****************************************

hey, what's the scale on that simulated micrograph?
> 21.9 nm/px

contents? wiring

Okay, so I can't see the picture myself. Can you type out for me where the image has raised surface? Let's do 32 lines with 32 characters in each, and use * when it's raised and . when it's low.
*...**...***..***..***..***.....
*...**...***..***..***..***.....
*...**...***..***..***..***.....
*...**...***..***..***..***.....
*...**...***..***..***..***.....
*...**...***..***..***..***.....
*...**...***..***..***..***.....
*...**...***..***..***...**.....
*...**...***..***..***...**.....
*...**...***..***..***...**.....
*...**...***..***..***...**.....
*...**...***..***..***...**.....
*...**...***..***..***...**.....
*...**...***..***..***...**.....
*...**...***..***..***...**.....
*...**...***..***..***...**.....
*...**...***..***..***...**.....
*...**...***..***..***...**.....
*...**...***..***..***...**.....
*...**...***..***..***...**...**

****************************************

-- Assigned task --
A verbatim version of the complete listing above is to be returned.

-- Answer section --
hey, what's the scale on that simulated micrograph?
> 21.9 nm/px

contents? wiring

Okay, so I can't see the picture myself. Can you type out for me where the image has raised surface? Let's do 32 lines with 32 characters in each, and use * when it's raised and . when it's low.
*...**...***..***..***..***.....
*...**...***..***..***..***.....
*...**...***..***..***..***.....
*...**...***..***..***..***.....
*...**...***..***..***..***.....
*...**...***..***..***..***.....
*...**...***..***..***..***.....
*...**...***..***..***...**.....
*...**...***..***..***...**.....
*...**...***..***..***...**.....
*...**...***..***..***...**.....
*...**...***..***..***...**.....
*...**...***..***..***...**.....
*...**...***..***..***...**.....
*...**...***..***..***...**.....
*...**...***..***..***...**.....
*...**...***..***..***...**.....
*...**...***..***..***...**.....
*...**...***..***..***...**.....
*...**...***..***..***...**...**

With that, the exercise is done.